######
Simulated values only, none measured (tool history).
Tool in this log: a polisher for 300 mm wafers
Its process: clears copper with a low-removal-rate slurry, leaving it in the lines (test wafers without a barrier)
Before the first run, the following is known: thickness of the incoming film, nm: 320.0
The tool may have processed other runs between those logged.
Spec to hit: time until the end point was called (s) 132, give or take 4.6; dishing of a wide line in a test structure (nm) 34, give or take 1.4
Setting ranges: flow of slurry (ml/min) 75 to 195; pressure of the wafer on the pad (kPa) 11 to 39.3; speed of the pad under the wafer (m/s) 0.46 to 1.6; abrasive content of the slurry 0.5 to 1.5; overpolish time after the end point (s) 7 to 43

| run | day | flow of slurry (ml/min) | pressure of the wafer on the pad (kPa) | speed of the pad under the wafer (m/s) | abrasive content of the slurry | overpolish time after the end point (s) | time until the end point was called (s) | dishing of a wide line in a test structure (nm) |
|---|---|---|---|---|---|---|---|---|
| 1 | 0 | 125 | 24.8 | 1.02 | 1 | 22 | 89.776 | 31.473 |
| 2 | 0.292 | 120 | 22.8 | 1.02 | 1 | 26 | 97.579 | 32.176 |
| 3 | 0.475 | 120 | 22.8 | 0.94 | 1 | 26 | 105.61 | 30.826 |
######

**REQUIREMENT**
Everything in the listing above should be repeated exactly.

**EXERCISE OUTPUT**
Simulated values only, none measured (tool history).
Tool in this log: a polisher for 300 mm wafers
Its process: clears copper with a low-removal-rate slurry, leaving it in the lines (test wafers without a barrier)
Before the first run, the following is known: thickness of the incoming film, nm: 320.0
The tool may have processed other runs between those logged.
Spec to hit: time until the end point was called (s) 132, give or take 4.6; dishing of a wide line in a test structure (nm) 34, give or take 1.4
Setting ranges: flow of slurry (ml/min) 75 to 195; pressure of the wafer on the pad (kPa) 11 to 39.3; speed of the pad under the wafer (m/s) 0.46 to 1.6; abrasive content of the slurry 0.5 to 1.5; overpolish time after the end point (s) 7 to 43

| run | day | flow of slurry (ml/min) | pressure of the wafer on the pad (kPa) | speed of the pad under the wafer (m/s) | abrasive content of the slurry | overpolish time after the end point (s) | time until the end point was called (s) | dishing of a wide line in a test structure (nm) |
|---|---|---|---|---|---|---|---|---|
| 1 | 0 | 125 | 24.8 | 1.02 | 1 | 22 | 89.776 | 31.473 |
| 2 | 0.292 | 120 | 22.8 | 1.02 | 1 | 26 | 97.579 | 32.176 |
| 3 | 0.475 | 120 | 22.8 | 0.94 | 1 | 26 | 105.61 | 30.826 |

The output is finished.